════════════════════

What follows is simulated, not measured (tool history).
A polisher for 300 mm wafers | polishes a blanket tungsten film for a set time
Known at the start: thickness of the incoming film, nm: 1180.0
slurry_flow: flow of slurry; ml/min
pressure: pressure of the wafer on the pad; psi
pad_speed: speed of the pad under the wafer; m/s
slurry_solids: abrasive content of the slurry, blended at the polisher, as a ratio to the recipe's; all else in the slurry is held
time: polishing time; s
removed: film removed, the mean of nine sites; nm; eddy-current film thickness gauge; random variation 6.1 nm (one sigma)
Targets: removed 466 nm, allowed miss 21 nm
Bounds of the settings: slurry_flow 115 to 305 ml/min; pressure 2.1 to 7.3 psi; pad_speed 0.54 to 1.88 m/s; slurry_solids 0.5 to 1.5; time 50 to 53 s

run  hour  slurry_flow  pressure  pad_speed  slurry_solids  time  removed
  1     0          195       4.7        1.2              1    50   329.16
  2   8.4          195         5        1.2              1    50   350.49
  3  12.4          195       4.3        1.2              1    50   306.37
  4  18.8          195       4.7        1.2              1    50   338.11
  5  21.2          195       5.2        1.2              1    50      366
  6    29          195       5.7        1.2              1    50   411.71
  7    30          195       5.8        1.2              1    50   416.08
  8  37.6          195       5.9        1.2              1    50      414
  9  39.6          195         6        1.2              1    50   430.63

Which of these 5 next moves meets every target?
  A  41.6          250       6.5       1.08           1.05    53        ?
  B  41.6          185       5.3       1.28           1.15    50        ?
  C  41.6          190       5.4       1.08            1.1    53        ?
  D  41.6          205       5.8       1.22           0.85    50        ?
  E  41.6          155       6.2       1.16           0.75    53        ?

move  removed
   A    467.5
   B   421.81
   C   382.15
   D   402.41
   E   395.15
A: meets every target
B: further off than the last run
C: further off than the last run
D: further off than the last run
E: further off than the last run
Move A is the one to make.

════════════════════

Please return exactly the lines from the opening line of the data above through the line with "C: further off than the last run", both included and nothing else.

- Task answer:
What follows is simulated, not measured (tool history).
A polisher for 300 mm wafers | polishes a blanket tungsten film for a set time
Known at the start: thickness of the incoming film, nm: 1180.0
slurry_flow: flow of slurry; ml/min
pressure: pressure of the wafer on the pad; psi
pad_speed: speed of the pad under the wafer; m/s
slurry_solids: abrasive content of the slurry, blended at the polisher, as a ratio to the recipe's; all else in the slurry is held
time: polishing time; s
removed: film removed, the mean of nine sites; nm; eddy-current film thickness gauge; random variation 6.1 nm (one sigma)
Targets: removed 466 nm, allowed miss 21 nm
Bounds of the settings: slurry_flow 115 to 305 ml/min; pressure 2.1 to 7.3 psi; pad_speed 0.54 to 1.88 m/s; slurry_solids 0.5 to 1.5; time 50 to 53 s

run  hour  slurry_flow  pressure  pad_speed  slurry_solids  time  removed
  1     0          195       4.7        1.2              1    50   329.16
  2   8.4          195         5        1.2              1    50   350.49
  3  12.4          195       4.3        1.2              1    50   306.37
  4  18.8          195       4.7        1.2              1    50   338.11
  5  21.2          195       5.2        1.2              1    50      366
  6    29          195       5.7        1.2              1    50   411.71
  7    30          195       5.8        1.2              1    50   416.08
  8  37.6          195       5.9        1.2              1    50      414
  9  39.6          195         6        1.2              1    50   430.63

Which of these 5 next moves meets every target?
  A  41.6          250       6.5       1.08           1.05    53        ?
  B  41.6          185       5.3       1.28           1.15    50        ?
  C  41.6          190       5.4       1.08            1.1    53        ?
  D  41.6          205       5.8       1.22           0.85    50        ?
  E  41.6          155       6.2       1.16           0.75    53        ?

move  removed
   A    467.5
   B   421.81
   C   382.15
   D   402.41
   E   395.15
A: meets every target
B: further off than the last run
C: further off than the last run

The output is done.